=== Records provided ===
=== Section Start ===
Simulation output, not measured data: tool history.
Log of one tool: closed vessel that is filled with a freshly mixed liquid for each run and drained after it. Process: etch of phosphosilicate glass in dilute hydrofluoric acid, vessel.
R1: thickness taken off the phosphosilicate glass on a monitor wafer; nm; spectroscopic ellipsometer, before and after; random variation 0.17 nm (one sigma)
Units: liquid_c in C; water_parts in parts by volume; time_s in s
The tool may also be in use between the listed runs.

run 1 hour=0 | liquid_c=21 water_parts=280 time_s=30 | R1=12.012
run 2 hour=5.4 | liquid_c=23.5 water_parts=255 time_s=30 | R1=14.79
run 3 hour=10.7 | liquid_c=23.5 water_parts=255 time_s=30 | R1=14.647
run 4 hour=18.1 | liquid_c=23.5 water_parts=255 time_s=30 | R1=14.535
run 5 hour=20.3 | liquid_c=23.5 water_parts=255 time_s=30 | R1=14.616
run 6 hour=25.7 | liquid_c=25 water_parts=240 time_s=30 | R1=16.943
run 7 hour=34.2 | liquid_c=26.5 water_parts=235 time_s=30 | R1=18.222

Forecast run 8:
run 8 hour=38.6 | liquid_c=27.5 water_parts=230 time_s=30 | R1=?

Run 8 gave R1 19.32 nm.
=== Section End ===

=== Assigned task ===
Word for word, restate the entries from the first line to the line that has "run 8 hour=38.6", both included, and nothing else.

=== Written response ===
Simulation output, not measured data: tool history.
Log of one tool: closed vessel that is filled with a freshly mixed liquid for each run and drained after it. Process: etch of phosphosilicate glass in dilute hydrofluoric acid, vessel.
R1: thickness taken off the phosphosilicate glass on a monitor wafer; nm; spectroscopic ellipsometer, before and after; random variation 0.17 nm (one sigma)
Units: liquid_c in C; water_parts in parts by volume; time_s in s
The tool may also be in use between the listed runs.

run 1 hour=0 | liquid_c=21 water_parts=280 time_s=30 | R1=12.012
run 2 hour=5.4 | liquid_c=23.5 water_parts=255 time_s=30 | R1=14.79
run 3 hour=10.7 | liquid_c=23.5 water_parts=255 time_s=30 | R1=14.647
run 4 hour=18.1 | liquid_c=23.5 water_parts=255 time_s=30 | R1=14.535
run 5 hour=20.3 | liquid_c=23.5 water_parts=255 time_s=30 | R1=14.616
run 6 hour=25.7 | liquid_c=25 water_parts=240 time_s=30 | R1=16.943
run 7 hour=34.2 | liquid_c=26.5 water_parts=235 time_s=30 | R1=18.222

Forecast run 8:
run 8 hour=38.6 | liquid_c=27.5 water_parts=230 time_s=30 | R1=?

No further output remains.